__Work item__. Your job is to write out each record precisely as it stands.

__Excerpted data__.
────────

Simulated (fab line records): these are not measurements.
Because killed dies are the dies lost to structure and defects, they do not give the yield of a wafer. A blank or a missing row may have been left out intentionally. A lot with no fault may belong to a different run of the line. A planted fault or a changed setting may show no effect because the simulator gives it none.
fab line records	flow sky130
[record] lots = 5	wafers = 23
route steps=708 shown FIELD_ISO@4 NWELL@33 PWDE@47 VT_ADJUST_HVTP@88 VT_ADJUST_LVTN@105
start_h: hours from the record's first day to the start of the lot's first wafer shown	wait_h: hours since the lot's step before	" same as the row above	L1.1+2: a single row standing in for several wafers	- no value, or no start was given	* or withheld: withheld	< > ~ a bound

────────

__Answer space__.
Simulated (fab line records): these are not measurements.
Because killed dies are the dies lost to structure and defects, they do not give the yield of a wafer. A blank or a missing row may have been left out intentionally. A lot with no fault may belong to a different run of the line. A planted fault or a changed setting may show no effect because the simulator gives it none.
fab line records	flow sky130
[record] lots = 5	wafers = 23
route steps=708 shown FIELD_ISO@4 NWELL@33 PWDE@47 VT_ADJUST_HVTP@88 VT_ADJUST_LVTN@105
start_h: hours from the record's first day to the start of the lot's first wafer shown	wait_h: hours since the lot's step before	" same as the row above	L1.1+2: a single row standing in for several wafers	- no value, or no start was given	* or withheld: withheld	< > ~ a bound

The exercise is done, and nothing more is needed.